• Assigned task:
Word for word, reproduce the records that follow.

• Material supplied:
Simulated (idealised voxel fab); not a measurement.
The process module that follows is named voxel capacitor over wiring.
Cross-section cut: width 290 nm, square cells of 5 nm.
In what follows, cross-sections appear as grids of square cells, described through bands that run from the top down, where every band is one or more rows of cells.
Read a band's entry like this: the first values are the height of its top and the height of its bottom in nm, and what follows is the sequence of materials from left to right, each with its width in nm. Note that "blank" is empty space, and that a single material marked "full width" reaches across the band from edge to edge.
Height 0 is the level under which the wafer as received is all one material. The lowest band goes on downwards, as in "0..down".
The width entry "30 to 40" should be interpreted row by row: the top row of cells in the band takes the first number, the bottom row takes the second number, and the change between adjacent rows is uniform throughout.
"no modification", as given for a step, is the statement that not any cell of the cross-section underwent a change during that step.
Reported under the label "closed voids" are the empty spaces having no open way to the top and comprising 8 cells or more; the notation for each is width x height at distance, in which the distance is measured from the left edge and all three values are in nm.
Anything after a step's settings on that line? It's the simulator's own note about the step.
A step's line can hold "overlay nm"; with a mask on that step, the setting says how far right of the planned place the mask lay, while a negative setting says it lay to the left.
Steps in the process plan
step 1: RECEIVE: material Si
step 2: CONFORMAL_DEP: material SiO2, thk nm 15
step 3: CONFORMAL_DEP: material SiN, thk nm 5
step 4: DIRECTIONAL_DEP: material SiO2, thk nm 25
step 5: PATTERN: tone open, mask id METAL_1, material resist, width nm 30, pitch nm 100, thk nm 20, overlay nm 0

• Your response:
Simulated (idealised voxel fab); not a measurement.
The process module that follows is named voxel capacitor over wiring.
Cross-section cut: width 290 nm, square cells of 5 nm.
In what follows, cross-sections appear as grids of square cells, described through bands that run from the top down, where every band is one or more rows of cells.
Read a band's entry like this: the first values are the height of its top and the height of its bottom in nm, and what follows is the sequence of materials from left to right, each with its width in nm. Note that "blank" is empty space, and that a single material marked "full width" reaches across the band from edge to edge.
Height 0 is the level under which the wafer as received is all one material. The lowest band goes on downwards, as in "0..down".
The width entry "30 to 40" should be interpreted row by row: the top row of cells in the band takes the first number, the bottom row takes the second number, and the change between adjacent rows is uniform throughout.
"no modification", as given for a step, is the statement that not any cell of the cross-section underwent a change during that step.
Reported under the label "closed voids" are the empty spaces having no open way to the top and comprising 8 cells or more; the notation for each is width x height at distance, in which the distance is measured from the left edge and all three values are in nm.
Anything after a step's settings on that line? It's the simulator's own note about the step.
A step's line can hold "overlay nm"; with a mask on that step, the setting says how far right of the planned place the mask lay, while a negative setting says it lay to the left.
Steps in the process plan
step 1: RECEIVE: material Si
step 2: CONFORMAL_DEP: material SiO2, thk nm 15
step 3: CONFORMAL_DEP: material SiN, thk nm 5
step 4: DIRECTIONAL_DEP: material SiO2, thk nm 25
step 5: PATTERN: tone open, mask id METAL_1, material resist, width nm 30, pitch nm 100, thk nm 20, overlay nm 0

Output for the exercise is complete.